= Work request =
Return only the lines running from the top of the entries to the line with "(*) after a", inclusive, exactly as written.

########################################
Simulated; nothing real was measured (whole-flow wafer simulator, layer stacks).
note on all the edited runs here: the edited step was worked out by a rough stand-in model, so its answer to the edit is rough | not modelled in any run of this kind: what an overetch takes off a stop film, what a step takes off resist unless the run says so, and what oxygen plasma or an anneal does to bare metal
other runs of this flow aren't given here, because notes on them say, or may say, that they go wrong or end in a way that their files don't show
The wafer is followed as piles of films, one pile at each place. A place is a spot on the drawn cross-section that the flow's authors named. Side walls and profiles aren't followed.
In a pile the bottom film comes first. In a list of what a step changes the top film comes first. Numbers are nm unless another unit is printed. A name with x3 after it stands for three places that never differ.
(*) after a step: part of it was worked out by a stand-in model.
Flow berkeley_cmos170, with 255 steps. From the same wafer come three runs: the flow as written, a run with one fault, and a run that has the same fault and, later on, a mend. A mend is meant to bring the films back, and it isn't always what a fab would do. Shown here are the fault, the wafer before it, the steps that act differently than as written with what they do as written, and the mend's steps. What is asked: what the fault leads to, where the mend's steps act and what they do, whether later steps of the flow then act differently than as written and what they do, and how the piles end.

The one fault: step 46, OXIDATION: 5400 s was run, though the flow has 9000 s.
########################################

= Your response =
Simulated; nothing real was measured (whole-flow wafer simulator, layer stacks).
note on all the edited runs here: the edited step was worked out by a rough stand-in model, so its answer to the edit is rough | not modelled in any run of this kind: what an overetch takes off a stop film, what a step takes off resist unless the run says so, and what oxygen plasma or an anneal does to bare metal
other runs of this flow aren't given here, because notes on them say, or may say, that they go wrong or end in a way that their files don't show
The wafer is followed as piles of films, one pile at each place. A place is a spot on the drawn cross-section that the flow's authors named. Side walls and profiles aren't followed.
In a pile the bottom film comes first. In a list of what a step changes the top film comes first. Numbers are nm unless another unit is printed. A name with x3 after it stands for three places that never differ.
(*) after a step: part of it was worked out by a stand-in model.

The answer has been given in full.